→ **ASSIGNED TASK**:
Treat the line containing "Because killed dies" as the last one, and return every line exactly from the first line of the material below up to it.

→ **SUPPLIED INFORMATION**:
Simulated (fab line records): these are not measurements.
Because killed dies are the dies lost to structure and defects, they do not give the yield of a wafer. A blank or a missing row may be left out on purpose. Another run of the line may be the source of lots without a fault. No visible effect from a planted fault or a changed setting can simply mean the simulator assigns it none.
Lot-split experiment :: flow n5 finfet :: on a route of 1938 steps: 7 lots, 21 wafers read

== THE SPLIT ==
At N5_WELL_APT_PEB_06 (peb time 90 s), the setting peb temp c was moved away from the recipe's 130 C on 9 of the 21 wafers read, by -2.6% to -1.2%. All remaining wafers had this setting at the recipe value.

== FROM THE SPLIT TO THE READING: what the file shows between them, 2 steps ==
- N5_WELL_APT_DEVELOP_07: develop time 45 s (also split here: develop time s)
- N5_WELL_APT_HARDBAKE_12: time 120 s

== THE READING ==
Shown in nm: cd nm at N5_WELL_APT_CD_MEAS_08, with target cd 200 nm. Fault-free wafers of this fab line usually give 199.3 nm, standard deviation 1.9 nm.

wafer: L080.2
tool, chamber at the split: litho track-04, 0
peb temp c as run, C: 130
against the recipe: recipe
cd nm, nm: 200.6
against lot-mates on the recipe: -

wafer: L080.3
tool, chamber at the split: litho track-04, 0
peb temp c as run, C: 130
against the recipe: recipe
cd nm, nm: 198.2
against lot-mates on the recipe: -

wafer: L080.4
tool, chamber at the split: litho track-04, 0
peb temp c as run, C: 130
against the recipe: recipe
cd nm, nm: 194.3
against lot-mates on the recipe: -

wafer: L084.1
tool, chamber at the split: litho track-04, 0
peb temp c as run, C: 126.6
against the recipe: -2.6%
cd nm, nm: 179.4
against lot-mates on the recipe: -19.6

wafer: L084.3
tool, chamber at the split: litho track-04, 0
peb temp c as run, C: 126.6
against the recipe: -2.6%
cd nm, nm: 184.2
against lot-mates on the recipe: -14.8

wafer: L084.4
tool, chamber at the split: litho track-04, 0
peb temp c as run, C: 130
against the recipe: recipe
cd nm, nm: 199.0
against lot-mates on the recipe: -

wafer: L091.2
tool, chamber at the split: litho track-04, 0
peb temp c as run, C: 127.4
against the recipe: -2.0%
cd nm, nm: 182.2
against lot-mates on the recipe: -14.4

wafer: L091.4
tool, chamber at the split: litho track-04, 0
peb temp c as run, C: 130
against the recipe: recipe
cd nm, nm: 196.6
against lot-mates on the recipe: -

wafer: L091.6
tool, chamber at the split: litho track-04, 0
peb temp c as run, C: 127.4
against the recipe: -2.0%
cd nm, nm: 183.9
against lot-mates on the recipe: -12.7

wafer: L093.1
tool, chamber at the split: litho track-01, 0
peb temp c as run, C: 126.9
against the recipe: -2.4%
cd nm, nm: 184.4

→ **ANSWER BOX**:
Simulated (fab line records): these are not measurements.
Because killed dies are the dies lost to structure and defects, they do not give the yield of a wafer. A blank or a missing row may be left out on purpose. Another run of the line may be the source of lots without a fault. No visible effect from a planted fault or a changed setting can simply mean the simulator assigns it none.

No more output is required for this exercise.